* _ASSIGNED TASK_
Your job is to print the listing exactly.

+---+

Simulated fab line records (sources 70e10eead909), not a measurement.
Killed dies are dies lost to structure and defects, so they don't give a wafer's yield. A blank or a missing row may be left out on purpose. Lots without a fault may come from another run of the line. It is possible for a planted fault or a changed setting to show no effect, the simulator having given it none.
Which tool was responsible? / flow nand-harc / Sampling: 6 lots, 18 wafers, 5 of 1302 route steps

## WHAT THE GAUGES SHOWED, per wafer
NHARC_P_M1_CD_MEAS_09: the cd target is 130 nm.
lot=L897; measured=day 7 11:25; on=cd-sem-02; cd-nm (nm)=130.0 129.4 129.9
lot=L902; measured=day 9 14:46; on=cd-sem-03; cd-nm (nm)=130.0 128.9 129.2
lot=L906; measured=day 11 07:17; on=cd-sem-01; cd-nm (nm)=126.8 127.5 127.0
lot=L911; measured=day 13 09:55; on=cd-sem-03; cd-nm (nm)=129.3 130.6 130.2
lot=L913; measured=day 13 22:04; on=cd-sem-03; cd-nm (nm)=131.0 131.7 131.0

+---+

* _EXERCISE SOLUTION_
Simulated fab line records (sources 70e10eead909), not a measurement.
Killed dies are dies lost to structure and defects, so they don't give a wafer's yield. A blank or a missing row may be left out on purpose. Lots without a fault may come from another run of the line. It is possible for a planted fault or a changed setting to show no effect, the simulator having given it none.
Which tool was responsible? / flow nand-harc / Sampling: 6 lots, 18 wafers, 5 of 1302 route steps

## WHAT THE GAUGES SHOWED, per wafer
NHARC_P_M1_CD_MEAS_09: the cd target is 130 nm.
lot=L897; measured=day 7 11:25; on=cd-sem-02; cd-nm (nm)=130.0 129.4 129.9
lot=L902; measured=day 9 14:46; on=cd-sem-03; cd-nm (nm)=130.0 128.9 129.2
lot=L906; measured=day 11 07:17; on=cd-sem-01; cd-nm (nm)=126.8 127.5 127.0
lot=L911; measured=day 13 09:55; on=cd-sem-03; cd-nm (nm)=129.3 130.6 130.2
lot=L913; measured=day 13 22:04; on=cd-sem-03; cd-nm (nm)=131.0 131.7 131.0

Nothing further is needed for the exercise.